> **The data**
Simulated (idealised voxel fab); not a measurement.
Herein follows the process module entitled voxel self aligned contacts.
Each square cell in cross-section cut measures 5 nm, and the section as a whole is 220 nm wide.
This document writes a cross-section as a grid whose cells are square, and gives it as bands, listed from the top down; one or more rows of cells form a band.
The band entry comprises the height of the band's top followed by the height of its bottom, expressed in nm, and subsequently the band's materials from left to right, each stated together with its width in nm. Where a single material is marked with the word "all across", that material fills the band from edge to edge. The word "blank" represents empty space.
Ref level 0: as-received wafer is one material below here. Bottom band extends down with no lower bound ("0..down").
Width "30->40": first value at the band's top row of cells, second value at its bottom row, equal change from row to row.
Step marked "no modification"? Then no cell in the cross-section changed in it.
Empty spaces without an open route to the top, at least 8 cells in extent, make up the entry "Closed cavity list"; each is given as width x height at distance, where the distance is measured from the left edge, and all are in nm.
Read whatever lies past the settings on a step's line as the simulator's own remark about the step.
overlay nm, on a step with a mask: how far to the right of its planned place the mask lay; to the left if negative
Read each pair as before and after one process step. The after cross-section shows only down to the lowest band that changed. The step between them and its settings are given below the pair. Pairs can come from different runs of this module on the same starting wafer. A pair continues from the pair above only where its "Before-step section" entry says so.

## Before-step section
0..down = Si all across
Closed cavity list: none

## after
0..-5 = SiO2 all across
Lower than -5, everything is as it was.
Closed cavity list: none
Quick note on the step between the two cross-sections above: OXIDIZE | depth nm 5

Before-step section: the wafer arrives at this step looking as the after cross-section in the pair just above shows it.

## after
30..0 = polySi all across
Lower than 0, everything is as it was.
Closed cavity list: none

> **Required action**
Your answer should be the exact lines above from the one with "Each square cell" through the one with "row to row.", both included, and nothing besides.

> **Result**
Each square cell in cross-section cut measures 5 nm, and the section as a whole is 220 nm wide.
This document writes a cross-section as a grid whose cells are square, and gives it as bands, listed from the top down; one or more rows of cells form a band.
The band entry comprises the height of the band's top followed by the height of its bottom, expressed in nm, and subsequently the band's materials from left to right, each stated together with its width in nm. Where a single material is marked with the word "all across", that material fills the band from edge to edge. The word "blank" represents empty space.
Ref level 0: as-received wafer is one material below here. Bottom band extends down with no lower bound ("0..down").
Width "30->40": first value at the band's top row of cells, second value at its bottom row, equal change from row to row.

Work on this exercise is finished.